_TASK ITEM_. Somewhere below are a line with "process module | voxel self aligned contacts" and a later line with "in that step.". Output exactly those lines and all lines between them.

================================

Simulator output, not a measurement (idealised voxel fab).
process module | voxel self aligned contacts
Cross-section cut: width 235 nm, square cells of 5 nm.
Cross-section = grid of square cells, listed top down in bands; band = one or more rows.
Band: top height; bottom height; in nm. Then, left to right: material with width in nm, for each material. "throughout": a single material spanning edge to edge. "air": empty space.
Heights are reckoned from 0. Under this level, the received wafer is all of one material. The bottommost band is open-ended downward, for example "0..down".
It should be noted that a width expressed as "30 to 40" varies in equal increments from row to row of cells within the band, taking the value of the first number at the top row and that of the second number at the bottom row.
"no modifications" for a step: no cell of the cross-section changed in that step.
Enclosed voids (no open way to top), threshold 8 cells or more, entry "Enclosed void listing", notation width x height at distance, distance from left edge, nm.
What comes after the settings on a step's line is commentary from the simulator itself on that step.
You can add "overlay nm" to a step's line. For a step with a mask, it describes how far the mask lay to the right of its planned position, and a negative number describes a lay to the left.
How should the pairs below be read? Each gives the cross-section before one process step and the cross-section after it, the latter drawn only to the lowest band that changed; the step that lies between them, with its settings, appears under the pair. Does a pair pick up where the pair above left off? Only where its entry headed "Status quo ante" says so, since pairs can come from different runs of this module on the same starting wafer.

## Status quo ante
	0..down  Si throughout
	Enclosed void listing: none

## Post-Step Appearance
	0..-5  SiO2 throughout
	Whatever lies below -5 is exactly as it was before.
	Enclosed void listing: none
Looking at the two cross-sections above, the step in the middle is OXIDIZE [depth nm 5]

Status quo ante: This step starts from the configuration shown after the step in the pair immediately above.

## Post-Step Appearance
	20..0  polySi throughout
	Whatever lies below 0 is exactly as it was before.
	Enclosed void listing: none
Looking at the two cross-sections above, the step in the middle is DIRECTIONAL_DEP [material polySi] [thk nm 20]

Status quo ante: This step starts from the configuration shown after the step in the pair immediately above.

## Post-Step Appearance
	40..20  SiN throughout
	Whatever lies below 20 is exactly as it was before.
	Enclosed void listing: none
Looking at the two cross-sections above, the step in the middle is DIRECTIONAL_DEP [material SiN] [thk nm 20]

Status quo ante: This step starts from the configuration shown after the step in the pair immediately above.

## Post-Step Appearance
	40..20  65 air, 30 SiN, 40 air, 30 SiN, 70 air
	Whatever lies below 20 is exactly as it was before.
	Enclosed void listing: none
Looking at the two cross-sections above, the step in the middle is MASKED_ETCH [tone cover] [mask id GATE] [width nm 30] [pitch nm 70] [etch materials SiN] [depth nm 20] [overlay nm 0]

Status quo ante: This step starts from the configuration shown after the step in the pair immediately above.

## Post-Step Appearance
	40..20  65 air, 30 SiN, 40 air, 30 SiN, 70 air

================================

_REPLY_.
process module | voxel self aligned contacts
Cross-section cut: width 235 nm, square cells of 5 nm.
Cross-section = grid of square cells, listed top down in bands; band = one or more rows.
Band: top height; bottom height; in nm. Then, left to right: material with width in nm, for each material. "throughout": a single material spanning edge to edge. "air": empty space.
Heights are reckoned from 0. Under this level, the received wafer is all of one material. The bottommost band is open-ended downward, for example "0..down".
It should be noted that a width expressed as "30 to 40" varies in equal increments from row to row of cells within the band, taking the value of the first number at the top row and that of the second number at the bottom row.
"no modifications" for a step: no cell of the cross-section changed in that step.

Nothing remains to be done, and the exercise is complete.